Exercise ::
Beginning with the first line, copy out each line of the material until the line containing "When a step" has been copied as well.

Extracted records ::
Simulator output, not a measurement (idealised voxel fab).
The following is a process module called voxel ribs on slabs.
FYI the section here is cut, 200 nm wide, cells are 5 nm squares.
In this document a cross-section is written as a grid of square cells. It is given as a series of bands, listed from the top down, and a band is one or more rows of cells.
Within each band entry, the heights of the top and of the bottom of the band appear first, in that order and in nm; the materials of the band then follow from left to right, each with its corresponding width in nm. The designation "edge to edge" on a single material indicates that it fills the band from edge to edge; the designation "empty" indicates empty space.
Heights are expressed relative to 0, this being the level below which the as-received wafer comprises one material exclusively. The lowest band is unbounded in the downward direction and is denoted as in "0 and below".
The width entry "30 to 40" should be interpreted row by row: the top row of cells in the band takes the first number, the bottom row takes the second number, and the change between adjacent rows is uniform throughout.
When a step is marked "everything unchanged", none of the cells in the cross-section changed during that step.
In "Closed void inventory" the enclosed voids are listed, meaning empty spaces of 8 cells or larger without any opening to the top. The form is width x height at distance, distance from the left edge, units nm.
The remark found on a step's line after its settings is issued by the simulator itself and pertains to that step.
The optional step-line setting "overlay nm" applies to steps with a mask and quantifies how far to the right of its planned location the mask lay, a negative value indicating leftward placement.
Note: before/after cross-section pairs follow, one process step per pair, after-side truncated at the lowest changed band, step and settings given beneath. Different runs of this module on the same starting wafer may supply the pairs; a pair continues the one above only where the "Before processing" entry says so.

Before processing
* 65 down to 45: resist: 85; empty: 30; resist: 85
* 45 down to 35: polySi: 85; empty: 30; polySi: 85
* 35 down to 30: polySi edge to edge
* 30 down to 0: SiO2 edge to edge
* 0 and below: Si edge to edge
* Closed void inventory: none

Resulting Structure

Written reply ::
Simulator output, not a measurement (idealised voxel fab).
The following is a process module called voxel ribs on slabs.
FYI the section here is cut, 200 nm wide, cells are 5 nm squares.
In this document a cross-section is written as a grid of square cells. It is given as a series of bands, listed from the top down, and a band is one or more rows of cells.
Within each band entry, the heights of the top and of the bottom of the band appear first, in that order and in nm; the materials of the band then follow from left to right, each with its corresponding width in nm. The designation "edge to edge" on a single material indicates that it fills the band from edge to edge; the designation "empty" indicates empty space.
Heights are expressed relative to 0, this being the level below which the as-received wafer comprises one material exclusively. The lowest band is unbounded in the downward direction and is denoted as in "0 and below".
The width entry "30 to 40" should be interpreted row by row: the top row of cells in the band takes the first number, the bottom row takes the second number, and the change between adjacent rows is uniform throughout.
When a step is marked "everything unchanged", none of the cells in the cross-section changed during that step.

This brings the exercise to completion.